####################

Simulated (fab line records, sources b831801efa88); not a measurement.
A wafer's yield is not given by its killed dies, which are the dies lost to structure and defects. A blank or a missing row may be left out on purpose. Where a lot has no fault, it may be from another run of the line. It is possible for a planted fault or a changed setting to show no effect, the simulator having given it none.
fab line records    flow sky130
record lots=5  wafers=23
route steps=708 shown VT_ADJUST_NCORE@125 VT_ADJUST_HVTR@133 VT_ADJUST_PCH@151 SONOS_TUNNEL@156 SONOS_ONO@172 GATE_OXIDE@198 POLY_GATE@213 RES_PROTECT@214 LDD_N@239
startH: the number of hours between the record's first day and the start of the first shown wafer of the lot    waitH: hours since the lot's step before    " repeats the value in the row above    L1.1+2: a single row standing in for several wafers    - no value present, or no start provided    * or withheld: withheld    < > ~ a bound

####################

→ Brief
For each entry above, write out an exact copy.

→ Exercise solution
Simulated (fab line records, sources b831801efa88); not a measurement.
A wafer's yield is not given by its killed dies, which are the dies lost to structure and defects. A blank or a missing row may be left out on purpose. Where a lot has no fault, it may be from another run of the line. It is possible for a planted fault or a changed setting to show no effect, the simulator having given it none.
fab line records    flow sky130
record lots=5  wafers=23
route steps=708 shown VT_ADJUST_NCORE@125 VT_ADJUST_HVTR@133 VT_ADJUST_PCH@151 SONOS_TUNNEL@156 SONOS_ONO@172 GATE_OXIDE@198 POLY_GATE@213 RES_PROTECT@214 LDD_N@239
startH: the number of hours between the record's first day and the start of the first shown wafer of the lot    waitH: hours since the lot's step before    " repeats the value in the row above    L1.1+2: a single row standing in for several wafers    - no value present, or no start provided    * or withheld: withheld    < > ~ a bound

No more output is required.